#### Work instruction:
Please give the data again in full, precisely as it is written.

#### Given information:
%%

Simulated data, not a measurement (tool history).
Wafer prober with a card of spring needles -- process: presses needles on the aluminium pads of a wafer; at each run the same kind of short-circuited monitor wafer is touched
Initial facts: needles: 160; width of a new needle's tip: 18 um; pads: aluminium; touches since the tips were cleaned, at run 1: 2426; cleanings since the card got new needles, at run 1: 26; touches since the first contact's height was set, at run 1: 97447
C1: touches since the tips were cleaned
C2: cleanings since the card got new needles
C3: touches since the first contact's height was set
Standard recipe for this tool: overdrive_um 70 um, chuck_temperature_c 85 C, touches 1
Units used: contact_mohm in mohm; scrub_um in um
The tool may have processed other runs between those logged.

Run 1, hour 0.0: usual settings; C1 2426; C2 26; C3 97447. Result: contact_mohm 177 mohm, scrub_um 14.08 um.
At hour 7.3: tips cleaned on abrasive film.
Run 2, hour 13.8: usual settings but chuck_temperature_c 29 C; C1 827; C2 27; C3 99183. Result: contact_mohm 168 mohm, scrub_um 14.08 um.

%%

#### Answer section:
Simulated data, not a measurement (tool history).
Wafer prober with a card of spring needles -- process: presses needles on the aluminium pads of a wafer; at each run the same kind of short-circuited monitor wafer is touched
Initial facts: needles: 160; width of a new needle's tip: 18 um; pads: aluminium; touches since the tips were cleaned, at run 1: 2426; cleanings since the card got new needles, at run 1: 26; touches since the first contact's height was set, at run 1: 97447
C1: touches since the tips were cleaned
C2: cleanings since the card got new needles
C3: touches since the first contact's height was set
Standard recipe for this tool: overdrive_um 70 um, chuck_temperature_c 85 C, touches 1
Units used: contact_mohm in mohm; scrub_um in um
The tool may have processed other runs between those logged.

Run 1, hour 0.0: usual settings; C1 2426; C2 26; C3 97447. Result: contact_mohm 177 mohm, scrub_um 14.08 um.
At hour 7.3: tips cleaned on abrasive film.
Run 2, hour 13.8: usual settings but chuck_temperature_c 29 C; C1 827; C2 27; C3 99183. Result: contact_mohm 168 mohm, scrub_um 14.08 um.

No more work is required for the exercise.